## Data for review
┌──
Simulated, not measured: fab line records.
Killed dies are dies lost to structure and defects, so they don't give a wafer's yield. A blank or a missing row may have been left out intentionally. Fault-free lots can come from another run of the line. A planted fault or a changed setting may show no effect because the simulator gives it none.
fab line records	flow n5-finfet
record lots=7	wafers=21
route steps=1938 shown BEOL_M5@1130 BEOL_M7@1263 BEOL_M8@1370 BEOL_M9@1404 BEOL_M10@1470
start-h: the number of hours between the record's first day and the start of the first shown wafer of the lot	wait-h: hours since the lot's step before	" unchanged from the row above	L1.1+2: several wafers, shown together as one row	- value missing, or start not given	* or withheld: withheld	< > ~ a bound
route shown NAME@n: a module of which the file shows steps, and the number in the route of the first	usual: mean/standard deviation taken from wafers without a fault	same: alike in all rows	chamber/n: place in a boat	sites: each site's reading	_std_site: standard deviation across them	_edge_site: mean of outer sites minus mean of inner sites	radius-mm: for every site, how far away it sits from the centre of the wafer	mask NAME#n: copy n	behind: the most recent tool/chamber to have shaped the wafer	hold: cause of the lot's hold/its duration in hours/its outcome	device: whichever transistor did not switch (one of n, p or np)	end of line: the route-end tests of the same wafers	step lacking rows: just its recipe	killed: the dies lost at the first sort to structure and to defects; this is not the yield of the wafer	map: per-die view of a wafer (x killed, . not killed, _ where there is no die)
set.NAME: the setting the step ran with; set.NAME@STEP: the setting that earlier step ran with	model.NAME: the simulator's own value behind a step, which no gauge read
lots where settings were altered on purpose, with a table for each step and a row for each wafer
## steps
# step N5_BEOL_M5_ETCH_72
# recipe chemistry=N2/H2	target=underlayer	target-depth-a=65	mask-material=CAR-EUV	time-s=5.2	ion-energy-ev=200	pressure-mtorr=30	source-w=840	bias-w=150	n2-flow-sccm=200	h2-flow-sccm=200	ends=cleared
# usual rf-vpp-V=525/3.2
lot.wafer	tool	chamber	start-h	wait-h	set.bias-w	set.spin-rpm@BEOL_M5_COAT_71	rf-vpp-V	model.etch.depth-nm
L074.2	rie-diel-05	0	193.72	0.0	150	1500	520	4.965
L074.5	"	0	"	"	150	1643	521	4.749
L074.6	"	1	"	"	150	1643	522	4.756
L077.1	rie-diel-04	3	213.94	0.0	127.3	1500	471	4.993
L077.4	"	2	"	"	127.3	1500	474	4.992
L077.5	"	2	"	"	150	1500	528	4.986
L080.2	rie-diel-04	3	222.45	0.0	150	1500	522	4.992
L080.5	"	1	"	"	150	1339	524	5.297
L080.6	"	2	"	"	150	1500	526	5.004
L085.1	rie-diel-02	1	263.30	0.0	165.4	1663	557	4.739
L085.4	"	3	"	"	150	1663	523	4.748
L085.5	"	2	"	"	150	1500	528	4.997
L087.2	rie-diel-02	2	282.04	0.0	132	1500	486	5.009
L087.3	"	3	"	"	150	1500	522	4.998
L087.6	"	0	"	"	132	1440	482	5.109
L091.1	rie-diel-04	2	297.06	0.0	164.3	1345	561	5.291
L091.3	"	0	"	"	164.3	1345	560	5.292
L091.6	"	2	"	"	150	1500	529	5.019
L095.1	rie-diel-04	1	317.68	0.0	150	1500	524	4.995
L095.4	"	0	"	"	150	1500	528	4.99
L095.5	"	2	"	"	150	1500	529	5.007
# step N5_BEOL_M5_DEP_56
└──

## Exercise
Only the lines from the first one of the listing up to and including the line where "route steps=1938 shown" appears are wanted, reproduced exactly.

## Response box
Simulated, not measured: fab line records.
Killed dies are dies lost to structure and defects, so they don't give a wafer's yield. A blank or a missing row may have been left out intentionally. Fault-free lots can come from another run of the line. A planted fault or a changed setting may show no effect because the simulator gives it none.
fab line records	flow n5-finfet
record lots=7	wafers=21
route steps=1938 shown BEOL_M5@1130 BEOL_M7@1263 BEOL_M8@1370 BEOL_M9@1404 BEOL_M10@1470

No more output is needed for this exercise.